▶ **Work request**
The line containing "Answer: 222 nm" marks the end: restate word for word every line from the first line of the entries below through that one.

--- Extracted data Enclosed Below ---
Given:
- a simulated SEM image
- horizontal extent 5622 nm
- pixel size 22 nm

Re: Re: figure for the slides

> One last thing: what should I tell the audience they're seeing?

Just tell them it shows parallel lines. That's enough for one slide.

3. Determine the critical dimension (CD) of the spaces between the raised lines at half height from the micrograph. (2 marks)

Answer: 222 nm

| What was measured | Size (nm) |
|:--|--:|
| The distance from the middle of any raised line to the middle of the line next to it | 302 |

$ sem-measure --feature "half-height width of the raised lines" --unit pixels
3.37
--- End of Enclosed Extracted data ---

▶ **Task solution**
Given:
- a simulated SEM image
- horizontal extent 5622 nm
- pixel size 22 nm

Re: Re: figure for the slides

> One last thing: what should I tell the audience they're seeing?

Just tell them it shows parallel lines. That's enough for one slide.

3. Determine the critical dimension (CD) of the spaces between the raised lines at half height from the micrograph. (2 marks)

Answer: 222 nm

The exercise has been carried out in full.